| Exercise |
Given the material below, output exactly the lines from the line with "Height 0 is" to the line with "after a step's", both ends included, and no other lines.

| Dataset content |
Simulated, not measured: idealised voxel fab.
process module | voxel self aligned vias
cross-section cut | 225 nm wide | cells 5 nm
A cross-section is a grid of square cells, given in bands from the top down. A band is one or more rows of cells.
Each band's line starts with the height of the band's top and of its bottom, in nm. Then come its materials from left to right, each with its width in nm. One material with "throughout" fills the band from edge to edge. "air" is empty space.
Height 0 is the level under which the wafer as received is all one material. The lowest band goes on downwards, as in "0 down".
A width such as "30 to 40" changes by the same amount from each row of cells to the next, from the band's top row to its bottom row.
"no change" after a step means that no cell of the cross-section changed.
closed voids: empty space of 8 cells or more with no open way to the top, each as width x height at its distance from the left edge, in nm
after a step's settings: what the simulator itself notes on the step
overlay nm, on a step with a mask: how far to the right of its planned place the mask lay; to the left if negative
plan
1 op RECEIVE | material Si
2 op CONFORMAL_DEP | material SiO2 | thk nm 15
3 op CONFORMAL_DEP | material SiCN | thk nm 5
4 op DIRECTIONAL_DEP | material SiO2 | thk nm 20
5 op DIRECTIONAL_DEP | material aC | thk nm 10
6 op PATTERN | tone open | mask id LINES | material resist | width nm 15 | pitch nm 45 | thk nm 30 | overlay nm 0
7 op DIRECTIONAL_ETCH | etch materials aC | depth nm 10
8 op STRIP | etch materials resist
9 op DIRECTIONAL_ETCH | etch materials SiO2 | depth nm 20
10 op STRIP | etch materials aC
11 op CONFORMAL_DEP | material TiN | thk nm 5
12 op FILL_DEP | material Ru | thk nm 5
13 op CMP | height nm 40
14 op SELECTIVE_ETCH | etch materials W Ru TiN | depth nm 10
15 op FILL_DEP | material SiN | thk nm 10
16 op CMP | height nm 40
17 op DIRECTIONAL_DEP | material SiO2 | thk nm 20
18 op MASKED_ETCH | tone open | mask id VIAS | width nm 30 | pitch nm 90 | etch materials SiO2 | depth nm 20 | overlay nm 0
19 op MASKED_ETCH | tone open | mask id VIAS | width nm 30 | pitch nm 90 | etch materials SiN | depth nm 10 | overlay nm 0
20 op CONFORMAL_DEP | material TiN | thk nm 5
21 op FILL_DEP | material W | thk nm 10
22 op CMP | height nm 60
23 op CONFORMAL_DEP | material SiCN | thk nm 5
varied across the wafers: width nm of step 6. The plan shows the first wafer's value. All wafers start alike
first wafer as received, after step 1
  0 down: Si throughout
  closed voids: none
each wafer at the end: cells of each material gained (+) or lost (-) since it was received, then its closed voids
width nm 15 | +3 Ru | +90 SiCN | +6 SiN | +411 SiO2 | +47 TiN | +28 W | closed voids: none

| Response area |
Height 0 is the level under which the wafer as received is all one material. The lowest band goes on downwards, as in "0 down".
A width such as "30 to 40" changes by the same amount from each row of cells to the next, from the band's top row to its bottom row.
"no change" after a step means that no cell of the cross-section changed.
closed voids: empty space of 8 cells or more with no open way to the top, each as width x height at its distance from the left edge, in nm
after a step's settings: what the simulator itself notes on the step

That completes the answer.